**Action item**
Could you give back the listing below exactly, every line included?

══ Data excerpts

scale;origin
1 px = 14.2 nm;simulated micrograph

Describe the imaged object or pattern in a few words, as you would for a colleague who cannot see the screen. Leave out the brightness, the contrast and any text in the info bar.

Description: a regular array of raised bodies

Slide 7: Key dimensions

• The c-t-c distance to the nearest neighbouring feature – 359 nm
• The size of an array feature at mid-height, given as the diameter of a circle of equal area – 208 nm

════

**Worked solution**
scale;origin
1 px = 14.2 nm;simulated micrograph

Describe the imaged object or pattern in a few words, as you would for a colleague who cannot see the screen. Leave out the brightness, the contrast and any text in the info bar.

Description: a regular array of raised bodies

Slide 7: Key dimensions

• The c-t-c distance to the nearest neighbouring feature – 359 nm
• The size of an array feature at mid-height, given as the diameter of a circle of equal area – 208 nm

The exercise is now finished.